__________

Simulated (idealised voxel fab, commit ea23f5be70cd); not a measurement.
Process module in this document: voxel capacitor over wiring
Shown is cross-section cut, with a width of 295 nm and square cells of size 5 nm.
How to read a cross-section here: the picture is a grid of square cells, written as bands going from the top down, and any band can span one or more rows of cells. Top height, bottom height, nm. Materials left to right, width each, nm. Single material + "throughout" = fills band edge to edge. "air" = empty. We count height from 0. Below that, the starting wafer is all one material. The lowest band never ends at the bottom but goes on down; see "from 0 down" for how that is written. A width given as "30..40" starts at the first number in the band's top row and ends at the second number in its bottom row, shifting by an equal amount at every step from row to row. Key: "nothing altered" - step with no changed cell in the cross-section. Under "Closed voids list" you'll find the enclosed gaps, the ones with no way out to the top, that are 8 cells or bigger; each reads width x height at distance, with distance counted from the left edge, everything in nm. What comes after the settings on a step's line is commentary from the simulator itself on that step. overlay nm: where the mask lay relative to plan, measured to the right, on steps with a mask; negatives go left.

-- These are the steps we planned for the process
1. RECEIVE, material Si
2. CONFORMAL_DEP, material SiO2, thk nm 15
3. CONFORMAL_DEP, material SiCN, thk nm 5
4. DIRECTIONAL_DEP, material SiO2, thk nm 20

__________

* _Work item_:
Print all of the lines above so that each one matches its original exactly.

* _Task response_:
Simulated (idealised voxel fab, commit ea23f5be70cd); not a measurement.
Process module in this document: voxel capacitor over wiring
Shown is cross-section cut, with a width of 295 nm and square cells of size 5 nm.
How to read a cross-section here: the picture is a grid of square cells, written as bands going from the top down, and any band can span one or more rows of cells. Top height, bottom height, nm. Materials left to right, width each, nm. Single material + "throughout" = fills band edge to edge. "air" = empty. We count height from 0. Below that, the starting wafer is all one material. The lowest band never ends at the bottom but goes on down; see "from 0 down" for how that is written. A width given as "30..40" starts at the first number in the band's top row and ends at the second number in its bottom row, shifting by an equal amount at every step from row to row. Key: "nothing altered" - step with no changed cell in the cross-section. Under "Closed voids list" you'll find the enclosed gaps, the ones with no way out to the top, that are 8 cells or bigger; each reads width x height at distance, with distance counted from the left edge, everything in nm. What comes after the settings on a step's line is commentary from the simulator itself on that step. overlay nm: where the mask lay relative to plan, measured to the right, on steps with a mask; negatives go left.

-- These are the steps we planned for the process
1. RECEIVE, material Si
2. CONFORMAL_DEP, material SiO2, thk nm 15
3. CONFORMAL_DEP, material SiCN, thk nm 5
4. DIRECTIONAL_DEP, material SiO2, thk nm 20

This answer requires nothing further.